*** STORED DATA ***

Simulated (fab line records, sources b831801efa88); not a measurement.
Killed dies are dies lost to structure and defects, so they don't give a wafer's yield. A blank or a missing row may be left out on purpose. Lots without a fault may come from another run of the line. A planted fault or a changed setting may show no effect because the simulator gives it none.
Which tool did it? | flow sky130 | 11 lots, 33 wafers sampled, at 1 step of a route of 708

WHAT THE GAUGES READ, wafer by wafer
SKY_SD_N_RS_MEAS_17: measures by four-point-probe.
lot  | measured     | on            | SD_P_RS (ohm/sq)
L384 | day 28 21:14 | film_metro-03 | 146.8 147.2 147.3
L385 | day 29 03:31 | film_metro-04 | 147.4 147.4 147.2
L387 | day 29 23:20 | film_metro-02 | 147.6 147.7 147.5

***

- [WORK ITEM]: Please copy out the records exactly as they appear.

- [WRITTEN ANSWER]:
Simulated (fab line records, sources b831801efa88); not a measurement.
Killed dies are dies lost to structure and defects, so they don't give a wafer's yield. A blank or a missing row may be left out on purpose. Lots without a fault may come from another run of the line. A planted fault or a changed setting may show no effect because the simulator gives it none.
Which tool did it? | flow sky130 | 11 lots, 33 wafers sampled, at 1 step of a route of 708

WHAT THE GAUGES READ, wafer by wafer
SKY_SD_N_RS_MEAS_17: measures by four-point-probe.
lot  | measured     | on            | SD_P_RS (ohm/sq)
L384 | day 28 21:14 | film_metro-03 | 146.8 147.2 147.3
L385 | day 29 03:31 | film_metro-04 | 147.4 147.4 147.2
L387 | day 29 23:20 | film_metro-02 | 147.6 147.7 147.5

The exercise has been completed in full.